Dataset extract:
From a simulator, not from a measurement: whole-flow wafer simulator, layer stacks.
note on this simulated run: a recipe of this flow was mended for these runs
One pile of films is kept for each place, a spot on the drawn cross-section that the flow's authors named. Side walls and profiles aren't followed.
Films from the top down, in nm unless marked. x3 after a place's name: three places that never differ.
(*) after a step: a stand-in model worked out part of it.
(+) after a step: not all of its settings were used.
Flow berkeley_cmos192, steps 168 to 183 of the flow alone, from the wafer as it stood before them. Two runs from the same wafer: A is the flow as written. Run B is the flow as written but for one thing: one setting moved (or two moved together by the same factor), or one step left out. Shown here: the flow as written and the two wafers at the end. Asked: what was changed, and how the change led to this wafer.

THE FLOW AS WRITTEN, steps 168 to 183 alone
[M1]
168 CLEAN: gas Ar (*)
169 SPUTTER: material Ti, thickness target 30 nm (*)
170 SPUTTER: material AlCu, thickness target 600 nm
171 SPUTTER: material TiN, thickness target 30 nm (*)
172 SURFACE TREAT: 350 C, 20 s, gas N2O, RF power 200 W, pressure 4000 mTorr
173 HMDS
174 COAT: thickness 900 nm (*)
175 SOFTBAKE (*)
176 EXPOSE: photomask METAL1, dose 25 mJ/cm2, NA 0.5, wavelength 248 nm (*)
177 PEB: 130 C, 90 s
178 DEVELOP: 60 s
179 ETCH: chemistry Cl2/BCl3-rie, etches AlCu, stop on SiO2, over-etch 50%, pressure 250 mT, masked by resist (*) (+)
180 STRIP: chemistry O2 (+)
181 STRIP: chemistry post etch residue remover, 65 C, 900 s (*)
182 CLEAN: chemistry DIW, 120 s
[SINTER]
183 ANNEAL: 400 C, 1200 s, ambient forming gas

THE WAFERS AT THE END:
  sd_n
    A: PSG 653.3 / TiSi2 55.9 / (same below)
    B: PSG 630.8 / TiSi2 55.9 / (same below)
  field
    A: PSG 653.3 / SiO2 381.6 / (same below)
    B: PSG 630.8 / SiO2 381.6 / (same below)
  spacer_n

Action item: In the records above, find the line containing "note on this" and restate word for word every line from the first through that one.

Your response:
From a simulator, not from a measurement: whole-flow wafer simulator, layer stacks.
note on this simulated run: a recipe of this flow was mended for these runs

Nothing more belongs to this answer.